Required action – Send back exactly the lines from the opening line of the records below through the one with "step 14, PECVD".

-- Opening Marker --
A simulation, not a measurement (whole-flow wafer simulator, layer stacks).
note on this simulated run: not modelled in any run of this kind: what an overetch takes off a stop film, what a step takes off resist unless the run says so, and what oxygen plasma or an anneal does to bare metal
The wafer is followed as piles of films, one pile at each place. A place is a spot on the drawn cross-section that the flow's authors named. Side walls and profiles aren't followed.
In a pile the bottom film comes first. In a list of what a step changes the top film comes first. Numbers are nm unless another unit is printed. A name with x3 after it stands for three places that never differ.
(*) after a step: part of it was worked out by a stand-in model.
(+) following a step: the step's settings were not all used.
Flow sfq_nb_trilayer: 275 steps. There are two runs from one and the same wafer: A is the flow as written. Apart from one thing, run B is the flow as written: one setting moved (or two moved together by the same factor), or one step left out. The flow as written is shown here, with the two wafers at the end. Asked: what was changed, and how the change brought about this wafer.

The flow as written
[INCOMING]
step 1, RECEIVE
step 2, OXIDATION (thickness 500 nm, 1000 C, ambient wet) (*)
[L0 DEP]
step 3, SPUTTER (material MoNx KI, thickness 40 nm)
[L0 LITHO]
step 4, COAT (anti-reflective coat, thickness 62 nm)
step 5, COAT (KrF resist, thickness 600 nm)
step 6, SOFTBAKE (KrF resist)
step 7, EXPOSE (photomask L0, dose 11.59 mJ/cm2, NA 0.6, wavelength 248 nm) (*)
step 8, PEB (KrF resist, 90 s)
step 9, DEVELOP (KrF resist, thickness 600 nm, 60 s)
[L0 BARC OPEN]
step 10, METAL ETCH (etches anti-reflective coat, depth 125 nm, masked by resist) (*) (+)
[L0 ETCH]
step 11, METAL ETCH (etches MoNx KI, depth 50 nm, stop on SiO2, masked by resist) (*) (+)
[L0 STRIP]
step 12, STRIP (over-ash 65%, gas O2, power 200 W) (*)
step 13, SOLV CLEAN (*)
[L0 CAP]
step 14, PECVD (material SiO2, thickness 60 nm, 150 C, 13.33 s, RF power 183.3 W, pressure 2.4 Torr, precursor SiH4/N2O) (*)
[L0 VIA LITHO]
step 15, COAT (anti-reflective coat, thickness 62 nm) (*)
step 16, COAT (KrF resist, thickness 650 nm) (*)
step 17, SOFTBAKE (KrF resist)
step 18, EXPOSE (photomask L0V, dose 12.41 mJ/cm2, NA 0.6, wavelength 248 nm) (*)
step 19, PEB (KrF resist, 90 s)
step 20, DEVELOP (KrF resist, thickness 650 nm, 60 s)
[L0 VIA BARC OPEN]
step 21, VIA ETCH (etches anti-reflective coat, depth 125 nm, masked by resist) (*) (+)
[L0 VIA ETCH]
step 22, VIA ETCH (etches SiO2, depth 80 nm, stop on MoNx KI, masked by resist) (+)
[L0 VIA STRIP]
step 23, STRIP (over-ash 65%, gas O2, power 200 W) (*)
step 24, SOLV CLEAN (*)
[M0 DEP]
-- Closing Marker --

Your response –
A simulation, not a measurement (whole-flow wafer simulator, layer stacks).
note on this simulated run: not modelled in any run of this kind: what an overetch takes off a stop film, what a step takes off resist unless the run says so, and what oxygen plasma or an anneal does to bare metal
The wafer is followed as piles of films, one pile at each place. A place is a spot on the drawn cross-section that the flow's authors named. Side walls and profiles aren't followed.
In a pile the bottom film comes first. In a list of what a step changes the top film comes first. Numbers are nm unless another unit is printed. A name with x3 after it stands for three places that never differ.
(*) after a step: part of it was worked out by a stand-in model.
(+) following a step: the step's settings were not all used.
Flow sfq_nb_trilayer: 275 steps. There are two runs from one and the same wafer: A is the flow as written. Apart from one thing, run B is the flow as written: one setting moved (or two moved together by the same factor), or one step left out. The flow as written is shown here, with the two wafers at the end. Asked: what was changed, and how the change brought about this wafer.

The flow as written
[INCOMING]
step 1, RECEIVE
step 2, OXIDATION (thickness 500 nm, 1000 C, ambient wet) (*)
[L0 DEP]
step 3, SPUTTER (material MoNx KI, thickness 40 nm)
[L0 LITHO]
step 4, COAT (anti-reflective coat, thickness 62 nm)
step 5, COAT (KrF resist, thickness 600 nm)
step 6, SOFTBAKE (KrF resist)
step 7, EXPOSE (photomask L0, dose 11.59 mJ/cm2, NA 0.6, wavelength 248 nm) (*)
step 8, PEB (KrF resist, 90 s)
step 9, DEVELOP (KrF resist, thickness 600 nm, 60 s)
[L0 BARC OPEN]
step 10, METAL ETCH (etches anti-reflective coat, depth 125 nm, masked by resist) (*) (+)
[L0 ETCH]
step 11, METAL ETCH (etches MoNx KI, depth 50 nm, stop on SiO2, masked by resist) (*) (+)
[L0 STRIP]
step 12, STRIP (over-ash 65%, gas O2, power 200 W) (*)
step 13, SOLV CLEAN (*)
[L0 CAP]
step 14, PECVD (material SiO2, thickness 60 nm, 150 C, 13.33 s, RF power 183.3 W, pressure 2.4 Torr, precursor SiH4/N2O) (*)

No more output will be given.